> TASK ITEM:
In full and without alteration, print the entries.

=== INFORMATION ===

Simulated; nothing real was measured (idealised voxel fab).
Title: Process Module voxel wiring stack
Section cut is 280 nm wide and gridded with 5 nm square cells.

===

> TASK ANSWER:
Simulated; nothing real was measured (idealised voxel fab).
Title: Process Module voxel wiring stack
Section cut is 280 nm wide and gridded with 5 nm square cells.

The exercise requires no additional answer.